[[ Extracted records, beginning ]]
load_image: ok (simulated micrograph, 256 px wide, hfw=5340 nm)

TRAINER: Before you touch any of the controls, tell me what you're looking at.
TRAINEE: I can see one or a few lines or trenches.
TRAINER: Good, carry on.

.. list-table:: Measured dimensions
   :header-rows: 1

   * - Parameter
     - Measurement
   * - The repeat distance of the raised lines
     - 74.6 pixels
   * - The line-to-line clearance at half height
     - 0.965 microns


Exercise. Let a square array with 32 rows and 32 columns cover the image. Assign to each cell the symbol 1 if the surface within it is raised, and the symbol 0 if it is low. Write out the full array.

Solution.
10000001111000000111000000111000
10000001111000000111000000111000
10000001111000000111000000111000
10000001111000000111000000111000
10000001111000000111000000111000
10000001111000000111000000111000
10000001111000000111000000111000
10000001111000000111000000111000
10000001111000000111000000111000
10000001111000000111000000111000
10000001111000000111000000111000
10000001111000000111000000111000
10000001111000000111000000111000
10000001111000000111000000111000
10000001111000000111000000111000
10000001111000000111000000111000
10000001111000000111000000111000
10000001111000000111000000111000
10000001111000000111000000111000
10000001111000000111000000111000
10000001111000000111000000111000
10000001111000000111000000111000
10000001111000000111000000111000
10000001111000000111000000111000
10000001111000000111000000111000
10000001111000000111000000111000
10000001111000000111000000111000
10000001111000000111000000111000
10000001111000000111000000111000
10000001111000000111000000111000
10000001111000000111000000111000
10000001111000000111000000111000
[[ Extracted records, end ]]

» **Work task**:
Every line from the first through the one containing "list-table:: Measured dimensions" in the listing above must be given again exactly, with nothing else alongside.

» **Exercise solution**:
load_image: ok (simulated micrograph, 256 px wide, hfw=5340 nm)

TRAINER: Before you touch any of the controls, tell me what you're looking at.
TRAINEE: I can see one or a few lines or trenches.
TRAINER: Good, carry on.

.. list-table:: Measured dimensions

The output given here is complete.